● Supplied entries:
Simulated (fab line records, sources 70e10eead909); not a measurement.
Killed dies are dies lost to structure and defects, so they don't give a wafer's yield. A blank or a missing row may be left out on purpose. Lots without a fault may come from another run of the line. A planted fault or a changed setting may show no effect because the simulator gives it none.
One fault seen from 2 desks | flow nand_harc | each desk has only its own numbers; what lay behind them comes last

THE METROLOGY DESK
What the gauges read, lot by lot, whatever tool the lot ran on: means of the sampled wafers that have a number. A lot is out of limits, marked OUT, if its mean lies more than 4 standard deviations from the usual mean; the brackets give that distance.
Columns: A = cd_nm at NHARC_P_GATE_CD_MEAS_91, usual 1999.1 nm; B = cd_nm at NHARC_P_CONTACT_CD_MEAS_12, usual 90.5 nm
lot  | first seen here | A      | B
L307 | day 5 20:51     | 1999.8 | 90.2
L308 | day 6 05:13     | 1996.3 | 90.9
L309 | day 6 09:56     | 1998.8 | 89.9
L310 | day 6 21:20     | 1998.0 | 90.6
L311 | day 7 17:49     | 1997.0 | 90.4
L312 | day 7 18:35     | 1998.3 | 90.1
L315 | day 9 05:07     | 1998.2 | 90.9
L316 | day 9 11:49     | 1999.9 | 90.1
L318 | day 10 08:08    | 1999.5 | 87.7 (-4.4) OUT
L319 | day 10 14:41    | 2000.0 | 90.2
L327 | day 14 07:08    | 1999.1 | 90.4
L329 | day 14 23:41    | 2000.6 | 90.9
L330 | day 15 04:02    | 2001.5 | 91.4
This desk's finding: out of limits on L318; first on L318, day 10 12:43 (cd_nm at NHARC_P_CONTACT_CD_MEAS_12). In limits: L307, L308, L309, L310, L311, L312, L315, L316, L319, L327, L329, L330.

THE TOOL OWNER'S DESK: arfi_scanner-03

● Work item:
Only the lines from the start of the material through the line containing "L327 | day 14" should be repeated, and they should be repeated exactly.

● Response area:
Simulated (fab line records, sources 70e10eead909); not a measurement.
Killed dies are dies lost to structure and defects, so they don't give a wafer's yield. A blank or a missing row may be left out on purpose. Lots without a fault may come from another run of the line. A planted fault or a changed setting may show no effect because the simulator gives it none.
One fault seen from 2 desks | flow nand_harc | each desk has only its own numbers; what lay behind them comes last

THE METROLOGY DESK
What the gauges read, lot by lot, whatever tool the lot ran on: means of the sampled wafers that have a number. A lot is out of limits, marked OUT, if its mean lies more than 4 standard deviations from the usual mean; the brackets give that distance.
Columns: A = cd_nm at NHARC_P_GATE_CD_MEAS_91, usual 1999.1 nm; B = cd_nm at NHARC_P_CONTACT_CD_MEAS_12, usual 90.5 nm
lot  | first seen here | A      | B
L307 | day 5 20:51     | 1999.8 | 90.2
L308 | day 6 05:13     | 1996.3 | 90.9
L309 | day 6 09:56     | 1998.8 | 89.9
L310 | day 6 21:20     | 1998.0 | 90.6
L311 | day 7 17:49     | 1997.0 | 90.4
L312 | day 7 18:35     | 1998.3 | 90.1
L315 | day 9 05:07     | 1998.2 | 90.9
L316 | day 9 11:49     | 1999.9 | 90.1
L318 | day 10 08:08    | 1999.5 | 87.7 (-4.4) OUT
L319 | day 10 14:41    | 2000.0 | 90.2
L327 | day 14 07:08    | 1999.1 | 90.4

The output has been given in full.